WORK TASK — Only the lines from the beginning of the data below through the line that contains "Equipment: closed vessel" should be repeated, exactly as written.

━━━━━━━━━━

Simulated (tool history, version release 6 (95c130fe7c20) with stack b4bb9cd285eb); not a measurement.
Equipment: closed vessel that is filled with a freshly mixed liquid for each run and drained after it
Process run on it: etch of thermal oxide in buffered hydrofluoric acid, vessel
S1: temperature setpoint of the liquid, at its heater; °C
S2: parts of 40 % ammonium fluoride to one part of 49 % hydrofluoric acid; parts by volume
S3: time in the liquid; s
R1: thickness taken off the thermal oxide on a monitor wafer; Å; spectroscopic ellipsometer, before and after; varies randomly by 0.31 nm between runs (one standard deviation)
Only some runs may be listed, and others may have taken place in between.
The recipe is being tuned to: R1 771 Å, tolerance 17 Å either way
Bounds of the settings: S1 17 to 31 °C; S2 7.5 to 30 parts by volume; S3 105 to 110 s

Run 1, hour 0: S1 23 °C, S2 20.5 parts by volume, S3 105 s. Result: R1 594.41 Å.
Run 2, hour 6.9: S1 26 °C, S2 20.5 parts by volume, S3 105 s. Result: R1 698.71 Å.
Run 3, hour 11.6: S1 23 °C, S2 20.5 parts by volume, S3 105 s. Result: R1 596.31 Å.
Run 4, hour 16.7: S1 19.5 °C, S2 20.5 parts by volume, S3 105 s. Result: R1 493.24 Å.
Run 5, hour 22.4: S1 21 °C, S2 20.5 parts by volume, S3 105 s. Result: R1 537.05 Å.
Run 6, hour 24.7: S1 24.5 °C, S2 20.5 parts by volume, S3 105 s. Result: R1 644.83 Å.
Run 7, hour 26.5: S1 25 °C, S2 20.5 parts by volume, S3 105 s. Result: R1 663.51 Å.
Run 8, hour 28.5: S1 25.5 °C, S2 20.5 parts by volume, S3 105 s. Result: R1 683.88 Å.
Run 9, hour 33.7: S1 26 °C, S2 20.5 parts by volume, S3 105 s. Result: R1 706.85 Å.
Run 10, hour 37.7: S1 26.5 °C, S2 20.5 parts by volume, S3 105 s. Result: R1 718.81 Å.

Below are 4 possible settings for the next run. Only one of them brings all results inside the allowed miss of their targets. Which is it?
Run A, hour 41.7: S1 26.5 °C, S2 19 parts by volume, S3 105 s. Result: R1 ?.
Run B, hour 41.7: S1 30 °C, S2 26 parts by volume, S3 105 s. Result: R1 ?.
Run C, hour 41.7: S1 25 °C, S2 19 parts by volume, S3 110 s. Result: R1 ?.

━━━━━━━━━━

WRITTEN REPLY —
Simulated (tool history, version release 6 (95c130fe7c20) with stack b4bb9cd285eb); not a measurement.
Equipment: closed vessel that is filled with a freshly mixed liquid for each run and drained after it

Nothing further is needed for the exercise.